[Opening Information shown section]
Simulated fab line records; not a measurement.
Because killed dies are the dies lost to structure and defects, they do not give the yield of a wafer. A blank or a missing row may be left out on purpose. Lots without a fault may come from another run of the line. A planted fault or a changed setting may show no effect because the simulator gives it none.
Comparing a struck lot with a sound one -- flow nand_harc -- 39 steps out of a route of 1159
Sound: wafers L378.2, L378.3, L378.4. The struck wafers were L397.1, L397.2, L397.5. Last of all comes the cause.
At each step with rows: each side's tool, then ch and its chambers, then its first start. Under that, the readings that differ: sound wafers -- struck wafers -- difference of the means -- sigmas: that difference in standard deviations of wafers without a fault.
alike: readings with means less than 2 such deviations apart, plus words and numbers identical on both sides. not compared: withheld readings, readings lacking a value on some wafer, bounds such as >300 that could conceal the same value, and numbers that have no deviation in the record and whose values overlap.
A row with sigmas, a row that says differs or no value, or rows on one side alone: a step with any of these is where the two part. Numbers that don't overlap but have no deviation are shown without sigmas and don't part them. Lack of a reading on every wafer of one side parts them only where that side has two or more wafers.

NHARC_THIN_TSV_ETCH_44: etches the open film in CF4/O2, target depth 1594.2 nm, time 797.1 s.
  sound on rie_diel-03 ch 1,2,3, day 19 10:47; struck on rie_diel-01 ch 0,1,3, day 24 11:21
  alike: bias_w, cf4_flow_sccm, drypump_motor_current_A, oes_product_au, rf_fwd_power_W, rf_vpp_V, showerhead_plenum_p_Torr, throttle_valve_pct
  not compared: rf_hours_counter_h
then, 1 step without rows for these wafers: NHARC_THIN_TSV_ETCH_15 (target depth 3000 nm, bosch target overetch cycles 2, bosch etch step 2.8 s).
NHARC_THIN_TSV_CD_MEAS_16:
[Closing Information shown section]

-- Task item --
All of the entries above need to be set down again exactly.

-- Task response --
Simulated fab line records; not a measurement.
Because killed dies are the dies lost to structure and defects, they do not give the yield of a wafer. A blank or a missing row may be left out on purpose. Lots without a fault may come from another run of the line. A planted fault or a changed setting may show no effect because the simulator gives it none.
Comparing a struck lot with a sound one -- flow nand_harc -- 39 steps out of a route of 1159
Sound: wafers L378.2, L378.3, L378.4. The struck wafers were L397.1, L397.2, L397.5. Last of all comes the cause.
At each step with rows: each side's tool, then ch and its chambers, then its first start. Under that, the readings that differ: sound wafers -- struck wafers -- difference of the means -- sigmas: that difference in standard deviations of wafers without a fault.
alike: readings with means less than 2 such deviations apart, plus words and numbers identical on both sides. not compared: withheld readings, readings lacking a value on some wafer, bounds such as >300 that could conceal the same value, and numbers that have no deviation in the record and whose values overlap.
A row with sigmas, a row that says differs or no value, or rows on one side alone: a step with any of these is where the two part. Numbers that don't overlap but have no deviation are shown without sigmas and don't part them. Lack of a reading on every wafer of one side parts them only where that side has two or more wafers.

NHARC_THIN_TSV_ETCH_44: etches the open film in CF4/O2, target depth 1594.2 nm, time 797.1 s.
  sound on rie_diel-03 ch 1,2,3, day 19 10:47; struck on rie_diel-01 ch 0,1,3, day 24 11:21
  alike: bias_w, cf4_flow_sccm, drypump_motor_current_A, oes_product_au, rf_fwd_power_W, rf_vpp_V, showerhead_plenum_p_Torr, throttle_valve_pct
  not compared: rf_hours_counter_h
then, 1 step without rows for these wafers: NHARC_THIN_TSV_ETCH_15 (target depth 3000 nm, bosch target overetch cycles 2, bosch etch step 2.8 s).
NHARC_THIN_TSV_CD_MEAS_16:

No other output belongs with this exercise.